ENTRIES PROVIDED:
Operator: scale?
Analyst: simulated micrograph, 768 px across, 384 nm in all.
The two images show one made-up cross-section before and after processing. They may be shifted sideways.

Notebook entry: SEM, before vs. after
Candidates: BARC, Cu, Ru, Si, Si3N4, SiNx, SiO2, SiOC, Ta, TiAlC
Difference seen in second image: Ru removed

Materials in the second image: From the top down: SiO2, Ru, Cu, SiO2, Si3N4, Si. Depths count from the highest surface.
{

BRIEF:
What's wanted is a faithful copy of each entry above.

RESPONSE BOX:
Operator: scale?
Analyst: simulated micrograph, 768 px across, 384 nm in all.
The two images show one made-up cross-section before and after processing. They may be shifted sideways.

Notebook entry: SEM, before vs. after
Candidates: BARC, Cu, Ru, Si, Si3N4, SiNx, SiO2, SiOC, Ta, TiAlC
Difference seen in second image: Ru removed

Materials in the second image: From the top down: SiO2, Ru, Cu, SiO2, Si3N4, Si. Depths count from the highest surface.
{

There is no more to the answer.